# ENTRIES SHOWN:
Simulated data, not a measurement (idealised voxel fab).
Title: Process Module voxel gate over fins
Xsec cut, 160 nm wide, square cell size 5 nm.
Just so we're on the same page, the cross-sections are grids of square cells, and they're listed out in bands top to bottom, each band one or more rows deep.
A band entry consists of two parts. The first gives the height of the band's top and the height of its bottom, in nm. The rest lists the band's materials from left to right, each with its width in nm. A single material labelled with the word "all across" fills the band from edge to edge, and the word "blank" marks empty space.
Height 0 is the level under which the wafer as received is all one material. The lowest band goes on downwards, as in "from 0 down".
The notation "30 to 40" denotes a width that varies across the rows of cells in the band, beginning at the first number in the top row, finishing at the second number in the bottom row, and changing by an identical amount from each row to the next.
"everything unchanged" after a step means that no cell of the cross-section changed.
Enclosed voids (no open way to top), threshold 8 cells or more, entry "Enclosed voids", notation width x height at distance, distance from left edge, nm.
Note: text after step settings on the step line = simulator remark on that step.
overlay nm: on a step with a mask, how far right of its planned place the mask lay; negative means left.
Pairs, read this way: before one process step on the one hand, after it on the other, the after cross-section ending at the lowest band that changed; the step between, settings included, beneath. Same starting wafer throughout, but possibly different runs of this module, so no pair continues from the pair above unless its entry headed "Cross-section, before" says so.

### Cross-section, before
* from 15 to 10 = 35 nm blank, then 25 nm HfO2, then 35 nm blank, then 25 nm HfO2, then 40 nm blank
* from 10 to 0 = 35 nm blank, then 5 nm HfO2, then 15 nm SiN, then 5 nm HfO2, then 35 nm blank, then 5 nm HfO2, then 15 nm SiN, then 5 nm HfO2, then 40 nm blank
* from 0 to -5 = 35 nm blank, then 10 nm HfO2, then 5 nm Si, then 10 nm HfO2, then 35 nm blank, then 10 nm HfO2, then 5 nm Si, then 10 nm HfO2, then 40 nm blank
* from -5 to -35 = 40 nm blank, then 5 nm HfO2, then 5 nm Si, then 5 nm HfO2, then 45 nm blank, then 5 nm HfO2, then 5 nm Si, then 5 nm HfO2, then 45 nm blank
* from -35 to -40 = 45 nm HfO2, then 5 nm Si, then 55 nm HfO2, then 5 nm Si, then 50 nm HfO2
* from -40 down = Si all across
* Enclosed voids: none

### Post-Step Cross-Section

# ACTIVITY:
Copy out each line of the material above, word for word, from the first down to the line containing "Enclosed voids (no". Add nothing.

# RESULT:
Simulated data, not a measurement (idealised voxel fab).
Title: Process Module voxel gate over fins
Xsec cut, 160 nm wide, square cell size 5 nm.
Just so we're on the same page, the cross-sections are grids of square cells, and they're listed out in bands top to bottom, each band one or more rows deep.
A band entry consists of two parts. The first gives the height of the band's top and the height of its bottom, in nm. The rest lists the band's materials from left to right, each with its width in nm. A single material labelled with the word "all across" fills the band from edge to edge, and the word "blank" marks empty space.
Height 0 is the level under which the wafer as received is all one material. The lowest band goes on downwards, as in "from 0 down".
The notation "30 to 40" denotes a width that varies across the rows of cells in the band, beginning at the first number in the top row, finishing at the second number in the bottom row, and changing by an identical amount from each row to the next.
"everything unchanged" after a step means that no cell of the cross-section changed.
Enclosed voids (no open way to top), threshold 8 cells or more, entry "Enclosed voids", notation width x height at distance, distance from left edge, nm.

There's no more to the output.